*** The data Section Begins ***

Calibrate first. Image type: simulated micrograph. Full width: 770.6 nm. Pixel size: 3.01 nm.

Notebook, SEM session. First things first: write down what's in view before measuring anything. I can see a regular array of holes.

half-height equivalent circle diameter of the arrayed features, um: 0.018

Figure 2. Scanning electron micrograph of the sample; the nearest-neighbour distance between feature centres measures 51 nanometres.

*** The data Section Ends ***

Only the lines above from the line with "Notebook, SEM session." to the line with "half-height equivalent circle", those two lines included, should be reproduced exactly.

Notebook, SEM session. First things first: write down what's in view before measuring anything. I can see a regular array of holes.

half-height equivalent circle diameter of the arrayed features, um: 0.018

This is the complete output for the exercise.